----------------
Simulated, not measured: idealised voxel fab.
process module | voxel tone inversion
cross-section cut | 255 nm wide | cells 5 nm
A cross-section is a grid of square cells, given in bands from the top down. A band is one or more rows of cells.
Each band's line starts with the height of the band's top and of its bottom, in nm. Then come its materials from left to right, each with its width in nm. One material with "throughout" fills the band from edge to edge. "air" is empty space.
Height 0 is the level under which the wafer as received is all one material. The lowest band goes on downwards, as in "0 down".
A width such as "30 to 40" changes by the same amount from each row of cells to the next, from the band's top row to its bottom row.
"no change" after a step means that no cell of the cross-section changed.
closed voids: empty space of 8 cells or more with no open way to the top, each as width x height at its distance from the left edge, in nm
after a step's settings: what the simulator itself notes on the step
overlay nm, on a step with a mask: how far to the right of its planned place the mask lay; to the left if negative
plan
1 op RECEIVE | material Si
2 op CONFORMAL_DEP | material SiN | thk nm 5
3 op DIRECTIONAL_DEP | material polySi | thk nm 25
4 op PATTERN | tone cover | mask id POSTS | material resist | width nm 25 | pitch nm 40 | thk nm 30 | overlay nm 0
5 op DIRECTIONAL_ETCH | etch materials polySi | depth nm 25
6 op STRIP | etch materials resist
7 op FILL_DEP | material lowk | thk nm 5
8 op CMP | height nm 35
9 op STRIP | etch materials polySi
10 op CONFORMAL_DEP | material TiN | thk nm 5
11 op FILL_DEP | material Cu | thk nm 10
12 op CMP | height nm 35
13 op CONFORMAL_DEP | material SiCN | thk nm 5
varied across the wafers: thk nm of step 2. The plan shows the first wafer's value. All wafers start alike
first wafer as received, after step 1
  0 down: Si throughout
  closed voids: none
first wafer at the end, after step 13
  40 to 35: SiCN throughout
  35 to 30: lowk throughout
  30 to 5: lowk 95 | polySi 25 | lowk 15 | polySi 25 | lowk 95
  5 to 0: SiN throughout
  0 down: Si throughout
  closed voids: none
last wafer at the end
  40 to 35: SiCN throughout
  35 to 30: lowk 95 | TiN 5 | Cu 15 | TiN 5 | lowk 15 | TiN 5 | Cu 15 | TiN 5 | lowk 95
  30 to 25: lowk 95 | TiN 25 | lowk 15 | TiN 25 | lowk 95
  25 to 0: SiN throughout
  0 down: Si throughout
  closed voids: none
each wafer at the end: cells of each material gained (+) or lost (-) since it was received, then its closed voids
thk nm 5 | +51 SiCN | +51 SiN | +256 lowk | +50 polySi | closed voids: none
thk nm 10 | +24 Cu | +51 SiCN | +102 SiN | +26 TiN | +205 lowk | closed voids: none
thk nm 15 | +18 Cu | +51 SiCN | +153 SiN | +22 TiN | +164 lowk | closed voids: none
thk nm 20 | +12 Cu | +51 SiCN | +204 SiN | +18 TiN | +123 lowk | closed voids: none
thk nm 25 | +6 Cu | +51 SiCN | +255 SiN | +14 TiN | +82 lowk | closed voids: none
----------------

Using the records above, write out exactly the lines between the one holding "each wafer at" and the one holding "thk nm 20 |", inclusive; leave everything else out.

• [Worked solution]
each wafer at the end: cells of each material gained (+) or lost (-) since it was received, then its closed voids
thk nm 5 | +51 SiCN | +51 SiN | +256 lowk | +50 polySi | closed voids: none
thk nm 10 | +24 Cu | +51 SiCN | +102 SiN | +26 TiN | +205 lowk | closed voids: none
thk nm 15 | +18 Cu | +51 SiCN | +153 SiN | +22 TiN | +164 lowk | closed voids: none
thk nm 20 | +12 Cu | +51 SiCN | +204 SiN | +18 TiN | +123 lowk | closed voids: none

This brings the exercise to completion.